- _Requirement_
All of the records should be given again verbatim.

- _Provided data_
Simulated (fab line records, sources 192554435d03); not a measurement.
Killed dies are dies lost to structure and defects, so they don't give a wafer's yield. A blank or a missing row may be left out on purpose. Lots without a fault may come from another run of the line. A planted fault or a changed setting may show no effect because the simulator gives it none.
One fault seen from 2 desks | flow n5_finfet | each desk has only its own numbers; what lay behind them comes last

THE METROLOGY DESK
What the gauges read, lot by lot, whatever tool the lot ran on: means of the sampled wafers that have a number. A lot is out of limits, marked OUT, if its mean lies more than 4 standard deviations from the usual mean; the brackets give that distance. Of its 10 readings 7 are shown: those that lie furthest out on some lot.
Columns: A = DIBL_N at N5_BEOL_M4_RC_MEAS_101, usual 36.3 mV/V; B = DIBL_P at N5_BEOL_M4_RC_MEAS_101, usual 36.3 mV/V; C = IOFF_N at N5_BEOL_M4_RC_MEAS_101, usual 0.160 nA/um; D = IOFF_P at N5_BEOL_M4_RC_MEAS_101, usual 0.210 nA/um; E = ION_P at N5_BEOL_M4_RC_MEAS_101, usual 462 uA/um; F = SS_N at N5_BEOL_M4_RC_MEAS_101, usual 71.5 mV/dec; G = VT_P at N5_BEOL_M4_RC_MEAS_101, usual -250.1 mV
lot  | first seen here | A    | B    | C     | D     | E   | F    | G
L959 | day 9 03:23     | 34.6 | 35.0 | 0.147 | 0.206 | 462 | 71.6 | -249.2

- _Answer space_
Simulated (fab line records, sources 192554435d03); not a measurement.
Killed dies are dies lost to structure and defects, so they don't give a wafer's yield. A blank or a missing row may be left out on purpose. Lots without a fault may come from another run of the line. A planted fault or a changed setting may show no effect because the simulator gives it none.
One fault seen from 2 desks | flow n5_finfet | each desk has only its own numbers; what lay behind them comes last

THE METROLOGY DESK
What the gauges read, lot by lot, whatever tool the lot ran on: means of the sampled wafers that have a number. A lot is out of limits, marked OUT, if its mean lies more than 4 standard deviations from the usual mean; the brackets give that distance. Of its 10 readings 7 are shown: those that lie furthest out on some lot.
Columns: A = DIBL_N at N5_BEOL_M4_RC_MEAS_101, usual 36.3 mV/V; B = DIBL_P at N5_BEOL_M4_RC_MEAS_101, usual 36.3 mV/V; C = IOFF_N at N5_BEOL_M4_RC_MEAS_101, usual 0.160 nA/um; D = IOFF_P at N5_BEOL_M4_RC_MEAS_101, usual 0.210 nA/um; E = ION_P at N5_BEOL_M4_RC_MEAS_101, usual 462 uA/um; F = SS_N at N5_BEOL_M4_RC_MEAS_101, usual 71.5 mV/dec; G = VT_P at N5_BEOL_M4_RC_MEAS_101, usual -250.1 mV
lot  | first seen here | A    | B    | C     | D     | E   | F    | G
L959 | day 9 03:23     | 34.6 | 35.0 | 0.147 | 0.206 | 462 | 71.6 | -249.2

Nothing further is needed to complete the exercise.